= Beginning of Section =

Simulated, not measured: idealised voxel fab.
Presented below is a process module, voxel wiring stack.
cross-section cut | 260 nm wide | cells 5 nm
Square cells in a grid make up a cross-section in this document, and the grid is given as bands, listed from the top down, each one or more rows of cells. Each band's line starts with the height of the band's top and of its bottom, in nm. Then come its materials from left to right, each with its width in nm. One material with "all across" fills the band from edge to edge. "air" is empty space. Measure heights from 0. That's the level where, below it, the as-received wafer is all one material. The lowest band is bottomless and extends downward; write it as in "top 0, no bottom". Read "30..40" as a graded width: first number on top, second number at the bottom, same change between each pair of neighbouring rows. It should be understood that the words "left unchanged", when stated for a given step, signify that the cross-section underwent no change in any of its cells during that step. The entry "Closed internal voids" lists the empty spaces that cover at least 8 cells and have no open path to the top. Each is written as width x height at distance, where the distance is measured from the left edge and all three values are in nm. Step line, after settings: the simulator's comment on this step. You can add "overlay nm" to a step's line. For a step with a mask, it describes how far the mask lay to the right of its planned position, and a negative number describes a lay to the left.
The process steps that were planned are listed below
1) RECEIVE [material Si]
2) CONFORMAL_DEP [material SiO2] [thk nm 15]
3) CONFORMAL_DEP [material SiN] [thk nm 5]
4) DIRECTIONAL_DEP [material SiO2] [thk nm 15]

= End of Section =

◆ **Work item**
Reproduce only the lines above, starting at the line with "1) RECEIVE [material Si]" and ending at the line with "3) CONFORMAL_DEP [material SiN] [thk nm 5]", exactly as written.

◆ **Problem solution**
1) RECEIVE [material Si]
2) CONFORMAL_DEP [material SiO2] [thk nm 15]
3) CONFORMAL_DEP [material SiN] [thk nm 5]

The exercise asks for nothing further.